▶ **Data under study**
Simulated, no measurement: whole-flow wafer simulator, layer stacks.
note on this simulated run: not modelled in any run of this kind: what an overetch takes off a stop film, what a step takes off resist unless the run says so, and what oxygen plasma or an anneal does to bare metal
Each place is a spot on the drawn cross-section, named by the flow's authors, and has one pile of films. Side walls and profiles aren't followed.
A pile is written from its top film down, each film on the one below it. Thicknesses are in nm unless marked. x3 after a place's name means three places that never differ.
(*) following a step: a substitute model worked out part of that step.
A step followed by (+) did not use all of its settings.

▶ **Assigned task**
Quote every line of the data, word for word.

▶ **Response**
Simulated, no measurement: whole-flow wafer simulator, layer stacks.
note on this simulated run: not modelled in any run of this kind: what an overetch takes off a stop film, what a step takes off resist unless the run says so, and what oxygen plasma or an anneal does to bare metal
Each place is a spot on the drawn cross-section, named by the flow's authors, and has one pile of films. Side walls and profiles aren't followed.
A pile is written from its top film down, each film on the one below it. Thicknesses are in nm unless marked. x3 after a place's name means three places that never differ.
(*) following a step: a substitute model worked out part of that step.
A step followed by (+) did not use all of its settings.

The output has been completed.